▶ _EXCERPTED RECORDS_:
————————

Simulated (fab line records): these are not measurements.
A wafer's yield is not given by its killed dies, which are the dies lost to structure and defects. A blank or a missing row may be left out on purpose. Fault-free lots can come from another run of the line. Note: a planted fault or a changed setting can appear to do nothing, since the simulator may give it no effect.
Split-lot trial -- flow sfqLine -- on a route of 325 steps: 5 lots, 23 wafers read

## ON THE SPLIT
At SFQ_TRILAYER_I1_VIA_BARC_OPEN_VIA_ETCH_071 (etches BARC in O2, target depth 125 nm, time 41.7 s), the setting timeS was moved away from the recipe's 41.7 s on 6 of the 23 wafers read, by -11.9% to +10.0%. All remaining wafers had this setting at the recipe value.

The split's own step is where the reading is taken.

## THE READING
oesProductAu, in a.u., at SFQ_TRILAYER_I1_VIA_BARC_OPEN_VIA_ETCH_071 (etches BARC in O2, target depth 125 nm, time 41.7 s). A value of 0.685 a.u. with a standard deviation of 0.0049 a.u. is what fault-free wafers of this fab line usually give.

————————

▶ _REQUIREMENT_: Using the records above, restate word for word the lines from the one with "The split's own" through the one with "## THE READING", both included.

▶ _EXPECTED ANSWER_:
The split's own step is where the reading is taken.

## THE READING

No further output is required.